### Data extract
· · · · ·

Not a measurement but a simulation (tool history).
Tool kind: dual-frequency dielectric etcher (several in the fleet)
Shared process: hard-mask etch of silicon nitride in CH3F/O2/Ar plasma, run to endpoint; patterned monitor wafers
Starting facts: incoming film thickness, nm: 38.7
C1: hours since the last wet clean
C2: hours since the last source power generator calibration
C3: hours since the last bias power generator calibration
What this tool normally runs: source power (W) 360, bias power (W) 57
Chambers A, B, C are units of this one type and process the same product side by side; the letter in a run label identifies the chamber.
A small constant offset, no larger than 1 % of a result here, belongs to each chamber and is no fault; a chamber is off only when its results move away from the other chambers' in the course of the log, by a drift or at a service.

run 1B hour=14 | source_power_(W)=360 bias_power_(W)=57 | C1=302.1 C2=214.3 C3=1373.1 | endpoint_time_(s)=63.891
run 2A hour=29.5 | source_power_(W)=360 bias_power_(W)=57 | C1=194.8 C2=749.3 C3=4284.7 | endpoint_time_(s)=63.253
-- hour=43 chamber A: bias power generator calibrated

· · · · ·

### Assignment
Once you reach the line containing "Chambers A, B, C", include it and stop; until then, reproduce each line of the listing from its start exactly.

### Task output
Not a measurement but a simulation (tool history).
Tool kind: dual-frequency dielectric etcher (several in the fleet)
Shared process: hard-mask etch of silicon nitride in CH3F/O2/Ar plasma, run to endpoint; patterned monitor wafers
Starting facts: incoming film thickness, nm: 38.7
C1: hours since the last wet clean
C2: hours since the last source power generator calibration
C3: hours since the last bias power generator calibration
What this tool normally runs: source power (W) 360, bias power (W) 57
Chambers A, B, C are units of this one type and process the same product side by side; the letter in a run label identifies the chamber.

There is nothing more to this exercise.